## [Dataset entries]
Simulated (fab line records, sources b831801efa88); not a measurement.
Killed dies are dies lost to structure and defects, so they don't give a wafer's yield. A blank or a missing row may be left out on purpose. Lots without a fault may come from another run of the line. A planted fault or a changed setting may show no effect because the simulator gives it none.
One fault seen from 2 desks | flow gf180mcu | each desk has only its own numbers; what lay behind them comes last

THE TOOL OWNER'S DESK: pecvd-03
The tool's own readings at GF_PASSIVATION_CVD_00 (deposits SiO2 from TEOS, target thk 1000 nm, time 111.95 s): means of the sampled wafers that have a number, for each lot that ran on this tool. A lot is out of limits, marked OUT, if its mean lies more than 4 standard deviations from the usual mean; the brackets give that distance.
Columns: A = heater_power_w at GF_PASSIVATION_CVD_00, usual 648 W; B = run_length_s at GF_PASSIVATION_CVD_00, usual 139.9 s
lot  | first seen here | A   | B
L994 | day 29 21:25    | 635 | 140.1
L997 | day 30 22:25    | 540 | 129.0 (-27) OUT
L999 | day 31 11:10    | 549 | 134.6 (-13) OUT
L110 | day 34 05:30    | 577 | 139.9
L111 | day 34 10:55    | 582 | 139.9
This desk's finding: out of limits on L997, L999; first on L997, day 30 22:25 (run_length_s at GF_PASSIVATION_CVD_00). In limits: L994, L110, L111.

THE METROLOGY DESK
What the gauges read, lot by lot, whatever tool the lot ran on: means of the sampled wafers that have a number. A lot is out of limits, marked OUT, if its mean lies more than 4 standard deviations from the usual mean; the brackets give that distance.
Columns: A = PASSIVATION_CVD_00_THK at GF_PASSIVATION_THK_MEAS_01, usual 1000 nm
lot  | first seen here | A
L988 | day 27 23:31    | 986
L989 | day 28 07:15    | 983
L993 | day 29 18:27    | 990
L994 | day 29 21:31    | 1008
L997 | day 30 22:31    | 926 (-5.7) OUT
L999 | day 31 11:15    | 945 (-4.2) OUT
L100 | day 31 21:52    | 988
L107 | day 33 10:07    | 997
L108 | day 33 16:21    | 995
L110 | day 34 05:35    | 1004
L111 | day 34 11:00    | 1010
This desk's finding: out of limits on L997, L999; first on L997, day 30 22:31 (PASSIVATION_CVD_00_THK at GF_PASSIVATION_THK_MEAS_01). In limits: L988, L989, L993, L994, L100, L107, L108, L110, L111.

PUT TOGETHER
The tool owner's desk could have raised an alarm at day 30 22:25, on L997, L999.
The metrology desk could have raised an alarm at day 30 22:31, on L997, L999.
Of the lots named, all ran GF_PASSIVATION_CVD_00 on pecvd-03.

## [Activity]
The lines from the start of the entries above through the line containing "THE TOOL OWNER'S DESK: pecvd-03" are the ones to return, please; copy them exactly and include both ends.

## [Answer box]
Simulated (fab line records, sources b831801efa88); not a measurement.
Killed dies are dies lost to structure and defects, so they don't give a wafer's yield. A blank or a missing row may be left out on purpose. Lots without a fault may come from another run of the line. A planted fault or a changed setting may show no effect because the simulator gives it none.
One fault seen from 2 desks | flow gf180mcu | each desk has only its own numbers; what lay behind them comes last

THE TOOL OWNER'S DESK: pecvd-03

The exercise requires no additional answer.